• Material shown:
=-=-=-=-=

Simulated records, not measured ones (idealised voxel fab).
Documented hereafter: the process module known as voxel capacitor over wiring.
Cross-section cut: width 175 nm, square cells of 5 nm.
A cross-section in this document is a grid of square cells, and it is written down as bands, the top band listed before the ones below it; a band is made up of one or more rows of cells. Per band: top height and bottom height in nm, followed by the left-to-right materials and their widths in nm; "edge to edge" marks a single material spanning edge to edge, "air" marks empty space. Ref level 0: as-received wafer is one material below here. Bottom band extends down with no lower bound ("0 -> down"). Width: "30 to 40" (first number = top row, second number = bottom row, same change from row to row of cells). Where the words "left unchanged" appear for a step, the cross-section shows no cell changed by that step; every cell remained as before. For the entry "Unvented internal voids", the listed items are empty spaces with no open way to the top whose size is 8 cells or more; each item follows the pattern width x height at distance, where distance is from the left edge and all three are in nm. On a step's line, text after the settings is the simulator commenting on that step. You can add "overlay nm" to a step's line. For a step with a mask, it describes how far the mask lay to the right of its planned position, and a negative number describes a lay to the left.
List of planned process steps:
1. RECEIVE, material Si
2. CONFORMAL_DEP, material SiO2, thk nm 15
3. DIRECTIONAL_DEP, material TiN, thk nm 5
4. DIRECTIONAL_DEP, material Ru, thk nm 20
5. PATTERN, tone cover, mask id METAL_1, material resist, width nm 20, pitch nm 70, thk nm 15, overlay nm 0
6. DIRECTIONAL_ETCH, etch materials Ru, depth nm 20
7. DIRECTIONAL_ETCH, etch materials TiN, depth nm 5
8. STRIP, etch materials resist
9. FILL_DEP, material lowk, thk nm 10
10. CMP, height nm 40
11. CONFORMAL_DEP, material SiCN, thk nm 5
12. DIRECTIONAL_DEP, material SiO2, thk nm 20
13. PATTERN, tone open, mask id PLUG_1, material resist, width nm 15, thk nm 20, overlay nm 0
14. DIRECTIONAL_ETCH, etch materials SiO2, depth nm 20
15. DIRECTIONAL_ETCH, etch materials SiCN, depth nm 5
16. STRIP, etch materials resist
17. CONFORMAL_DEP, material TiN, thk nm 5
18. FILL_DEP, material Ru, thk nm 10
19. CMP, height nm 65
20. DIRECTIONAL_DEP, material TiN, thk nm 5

=-=-=-=-=

• Required action:
Exactly the lines above from the one with "9. FILL_DEP, material lowk, thk nm 10" to the one with "19. CMP, height nm 65", both included, are to be quoted; leave the rest out.

• Reply:
9. FILL_DEP, material lowk, thk nm 10
10. CMP, height nm 40
11. CONFORMAL_DEP, material SiCN, thk nm 5
12. DIRECTIONAL_DEP, material SiO2, thk nm 20
13. PATTERN, tone open, mask id PLUG_1, material resist, width nm 15, thk nm 20, overlay nm 0
14. DIRECTIONAL_ETCH, etch materials SiO2, depth nm 20
15. DIRECTIONAL_ETCH, etch materials SiCN, depth nm 5
16. STRIP, etch materials resist
17. CONFORMAL_DEP, material TiN, thk nm 5
18. FILL_DEP, material Ru, thk nm 10
19. CMP, height nm 65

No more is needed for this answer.